Activity
Your answer should be the lines from the start of the records through the line with "Candidate: I'd say", copied word for word.

Record excerpts
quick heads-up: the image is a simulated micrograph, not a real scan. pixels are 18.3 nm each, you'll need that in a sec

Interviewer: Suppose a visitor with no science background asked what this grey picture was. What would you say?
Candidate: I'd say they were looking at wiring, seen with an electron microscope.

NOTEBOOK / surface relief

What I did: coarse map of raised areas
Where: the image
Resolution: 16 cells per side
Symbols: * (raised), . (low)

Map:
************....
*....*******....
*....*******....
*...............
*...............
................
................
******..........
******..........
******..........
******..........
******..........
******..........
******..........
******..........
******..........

Exercise solution
quick heads-up: the image is a simulated micrograph, not a real scan. pixels are 18.3 nm each, you'll need that in a sec

Interviewer: Suppose a visitor with no science background asked what this grey picture was. What would you say?
Candidate: I'd say they were looking at wiring, seen with an electron microscope.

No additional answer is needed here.